Work order.
Reproduce precisely the lines between the start of the data below and the line with "The tool may", both included.

·····

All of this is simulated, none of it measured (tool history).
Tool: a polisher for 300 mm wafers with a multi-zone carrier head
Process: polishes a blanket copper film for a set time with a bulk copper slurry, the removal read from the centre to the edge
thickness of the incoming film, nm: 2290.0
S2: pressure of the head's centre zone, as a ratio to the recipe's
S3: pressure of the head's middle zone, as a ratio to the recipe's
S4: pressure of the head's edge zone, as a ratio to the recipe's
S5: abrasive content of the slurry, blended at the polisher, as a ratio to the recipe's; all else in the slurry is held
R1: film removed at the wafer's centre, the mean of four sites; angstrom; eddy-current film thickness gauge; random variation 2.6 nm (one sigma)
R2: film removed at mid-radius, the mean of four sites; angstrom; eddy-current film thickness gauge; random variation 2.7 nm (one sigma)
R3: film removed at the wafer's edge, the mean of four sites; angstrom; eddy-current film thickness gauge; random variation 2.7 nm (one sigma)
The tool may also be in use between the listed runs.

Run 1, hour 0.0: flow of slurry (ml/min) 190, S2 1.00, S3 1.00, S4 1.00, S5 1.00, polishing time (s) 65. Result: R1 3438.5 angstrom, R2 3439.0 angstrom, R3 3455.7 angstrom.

·····

Problem solution.
All of this is simulated, none of it measured (tool history).
Tool: a polisher for 300 mm wafers with a multi-zone carrier head
Process: polishes a blanket copper film for a set time with a bulk copper slurry, the removal read from the centre to the edge
thickness of the incoming film, nm: 2290.0
S2: pressure of the head's centre zone, as a ratio to the recipe's
S3: pressure of the head's middle zone, as a ratio to the recipe's
S4: pressure of the head's edge zone, as a ratio to the recipe's
S5: abrasive content of the slurry, blended at the polisher, as a ratio to the recipe's; all else in the slurry is held
R1: film removed at the wafer's centre, the mean of four sites; angstrom; eddy-current film thickness gauge; random variation 2.6 nm (one sigma)
R2: film removed at mid-radius, the mean of four sites; angstrom; eddy-current film thickness gauge; random variation 2.7 nm (one sigma)
R3: film removed at the wafer's edge, the mean of four sites; angstrom; eddy-current film thickness gauge; random variation 2.7 nm (one sigma)
The tool may also be in use between the listed runs.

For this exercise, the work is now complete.